■ Assigned task
Below are some entries. Repeat exactly the lines from the one with "pixel_size = 5.55 nm" through the one with "Measure the size", and only those.

── Excerpted records ──
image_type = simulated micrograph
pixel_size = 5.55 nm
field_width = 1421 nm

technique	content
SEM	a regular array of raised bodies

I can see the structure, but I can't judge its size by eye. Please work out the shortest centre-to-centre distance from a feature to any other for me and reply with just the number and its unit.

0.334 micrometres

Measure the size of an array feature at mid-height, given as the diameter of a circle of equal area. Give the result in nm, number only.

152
───

■ Solution
pixel_size = 5.55 nm
field_width = 1421 nm

technique	content
SEM	a regular array of raised bodies

I can see the structure, but I can't judge its size by eye. Please work out the shortest centre-to-centre distance from a feature to any other for me and reply with just the number and its unit.

0.334 micrometres

Measure the size of an array feature at mid-height, given as the diameter of a circle of equal area. Give the result in nm, number only.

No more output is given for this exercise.